# [WORK INSTRUCTION]
Below are records to be reproduced exactly and in full.

◇ ◇ ◇ ◇ ◇ ◇ ◇

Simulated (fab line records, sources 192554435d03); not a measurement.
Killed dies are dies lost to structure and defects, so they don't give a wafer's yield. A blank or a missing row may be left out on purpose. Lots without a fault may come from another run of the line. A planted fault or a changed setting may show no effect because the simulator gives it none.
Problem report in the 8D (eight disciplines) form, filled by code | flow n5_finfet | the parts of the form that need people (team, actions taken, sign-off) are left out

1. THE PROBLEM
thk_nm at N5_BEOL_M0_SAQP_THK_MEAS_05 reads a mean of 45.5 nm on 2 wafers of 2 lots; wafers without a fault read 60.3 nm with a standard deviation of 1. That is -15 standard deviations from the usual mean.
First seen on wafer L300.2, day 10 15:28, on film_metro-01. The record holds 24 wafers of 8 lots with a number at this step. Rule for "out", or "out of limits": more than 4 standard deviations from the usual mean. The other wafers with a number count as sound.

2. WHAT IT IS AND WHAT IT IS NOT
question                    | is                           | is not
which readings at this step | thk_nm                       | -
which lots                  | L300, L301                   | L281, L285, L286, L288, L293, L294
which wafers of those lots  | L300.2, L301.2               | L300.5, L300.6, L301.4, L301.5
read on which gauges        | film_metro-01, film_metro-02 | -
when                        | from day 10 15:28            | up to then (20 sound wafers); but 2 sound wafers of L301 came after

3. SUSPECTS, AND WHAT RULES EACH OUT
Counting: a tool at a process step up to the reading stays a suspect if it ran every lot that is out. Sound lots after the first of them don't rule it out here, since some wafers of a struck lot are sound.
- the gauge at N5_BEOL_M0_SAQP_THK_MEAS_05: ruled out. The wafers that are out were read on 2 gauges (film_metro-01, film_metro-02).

◇ ◇ ◇ ◇ ◇ ◇ ◇

# [RESPONSE BOX]
Simulated (fab line records, sources 192554435d03); not a measurement.
Killed dies are dies lost to structure and defects, so they don't give a wafer's yield. A blank or a missing row may be left out on purpose. Lots without a fault may come from another run of the line. A planted fault or a changed setting may show no effect because the simulator gives it none.
Problem report in the 8D (eight disciplines) form, filled by code | flow n5_finfet | the parts of the form that need people (team, actions taken, sign-off) are left out

1. THE PROBLEM
thk_nm at N5_BEOL_M0_SAQP_THK_MEAS_05 reads a mean of 45.5 nm on 2 wafers of 2 lots; wafers without a fault read 60.3 nm with a standard deviation of 1. That is -15 standard deviations from the usual mean.
First seen on wafer L300.2, day 10 15:28, on film_metro-01. The record holds 24 wafers of 8 lots with a number at this step. Rule for "out", or "out of limits": more than 4 standard deviations from the usual mean. The other wafers with a number count as sound.

2. WHAT IT IS AND WHAT IT IS NOT
question                    | is                           | is not
which readings at this step | thk_nm                       | -
which lots                  | L300, L301                   | L281, L285, L286, L288, L293, L294
which wafers of those lots  | L300.2, L301.2               | L300.5, L300.6, L301.4, L301.5
read on which gauges        | film_metro-01, film_metro-02 | -
when                        | from day 10 15:28            | up to then (20 sound wafers); but 2 sound wafers of L301 came after

3. SUSPECTS, AND WHAT RULES EACH OUT
Counting: a tool at a process step up to the reading stays a suspect if it ran every lot that is out. Sound lots after the first of them don't rule it out here, since some wafers of a struck lot are sound.
- the gauge at N5_BEOL_M0_SAQP_THK_MEAS_05: ruled out. The wafers that are out were read on 2 gauges (film_metro-01, film_metro-02).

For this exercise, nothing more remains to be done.